......

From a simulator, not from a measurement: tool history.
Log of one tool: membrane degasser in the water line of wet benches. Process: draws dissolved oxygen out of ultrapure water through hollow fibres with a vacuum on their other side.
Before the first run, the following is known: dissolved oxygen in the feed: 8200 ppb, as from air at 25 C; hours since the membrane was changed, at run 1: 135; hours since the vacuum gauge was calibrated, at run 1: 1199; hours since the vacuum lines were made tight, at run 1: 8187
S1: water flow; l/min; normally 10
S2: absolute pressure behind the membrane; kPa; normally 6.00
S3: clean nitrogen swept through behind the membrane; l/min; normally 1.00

......

# [WORK TASK]
Repeat all of the material, exactly as it reads.

# [YOUR RESPONSE]
From a simulator, not from a measurement: tool history.
Log of one tool: membrane degasser in the water line of wet benches. Process: draws dissolved oxygen out of ultrapure water through hollow fibres with a vacuum on their other side.
Before the first run, the following is known: dissolved oxygen in the feed: 8200 ppb, as from air at 25 C; hours since the membrane was changed, at run 1: 135; hours since the vacuum gauge was calibrated, at run 1: 1199; hours since the vacuum lines were made tight, at run 1: 8187
S1: water flow; l/min; normally 10
S2: absolute pressure behind the membrane; kPa; normally 6.00
S3: clean nitrogen swept through behind the membrane; l/min; normally 1.00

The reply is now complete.